---- DATA FOR ANALYSIS

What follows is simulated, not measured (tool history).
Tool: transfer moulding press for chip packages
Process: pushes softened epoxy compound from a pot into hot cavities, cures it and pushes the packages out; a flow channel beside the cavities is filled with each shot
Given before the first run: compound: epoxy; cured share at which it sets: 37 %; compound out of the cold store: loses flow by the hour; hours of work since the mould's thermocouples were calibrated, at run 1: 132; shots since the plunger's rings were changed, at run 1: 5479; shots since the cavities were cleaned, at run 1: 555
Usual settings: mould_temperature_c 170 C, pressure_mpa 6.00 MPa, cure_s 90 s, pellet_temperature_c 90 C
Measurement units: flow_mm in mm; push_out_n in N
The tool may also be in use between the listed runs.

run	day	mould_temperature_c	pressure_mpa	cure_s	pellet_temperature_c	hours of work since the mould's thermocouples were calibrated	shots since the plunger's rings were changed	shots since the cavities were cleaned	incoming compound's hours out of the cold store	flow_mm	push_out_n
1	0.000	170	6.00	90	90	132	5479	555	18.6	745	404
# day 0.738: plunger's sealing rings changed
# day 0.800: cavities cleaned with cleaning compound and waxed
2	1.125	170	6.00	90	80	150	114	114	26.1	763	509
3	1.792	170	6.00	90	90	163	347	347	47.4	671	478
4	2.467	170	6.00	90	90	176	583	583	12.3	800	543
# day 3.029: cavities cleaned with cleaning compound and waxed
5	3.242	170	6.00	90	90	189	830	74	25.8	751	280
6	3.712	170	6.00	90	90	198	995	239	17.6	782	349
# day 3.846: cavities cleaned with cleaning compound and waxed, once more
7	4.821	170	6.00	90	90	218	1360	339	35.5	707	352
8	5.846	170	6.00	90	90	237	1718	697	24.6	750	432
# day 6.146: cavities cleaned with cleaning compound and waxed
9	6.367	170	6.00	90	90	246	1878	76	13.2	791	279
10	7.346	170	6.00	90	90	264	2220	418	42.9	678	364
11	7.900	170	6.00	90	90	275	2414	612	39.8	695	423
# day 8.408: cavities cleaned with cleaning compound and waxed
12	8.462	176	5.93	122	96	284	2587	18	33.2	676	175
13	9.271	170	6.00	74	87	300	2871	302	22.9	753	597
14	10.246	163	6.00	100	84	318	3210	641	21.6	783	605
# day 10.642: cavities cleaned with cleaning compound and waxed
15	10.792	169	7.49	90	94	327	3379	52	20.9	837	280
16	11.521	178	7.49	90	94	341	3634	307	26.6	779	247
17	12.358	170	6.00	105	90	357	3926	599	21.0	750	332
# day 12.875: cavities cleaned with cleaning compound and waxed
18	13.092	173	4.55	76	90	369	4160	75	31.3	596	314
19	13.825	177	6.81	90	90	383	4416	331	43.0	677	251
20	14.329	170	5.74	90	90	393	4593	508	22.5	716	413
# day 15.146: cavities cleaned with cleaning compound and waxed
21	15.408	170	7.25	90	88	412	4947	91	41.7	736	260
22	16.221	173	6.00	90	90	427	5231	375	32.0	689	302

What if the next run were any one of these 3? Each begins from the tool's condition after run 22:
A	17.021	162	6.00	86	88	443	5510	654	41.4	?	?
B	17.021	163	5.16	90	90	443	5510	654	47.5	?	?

--------

Copy out only the lines of the records above from the one with "Measurement units: flow_mm" through the one with "The tool may", exactly as they stand, both included.

Measurement units: flow_mm in mm; push_out_n in N
The tool may also be in use between the listed runs.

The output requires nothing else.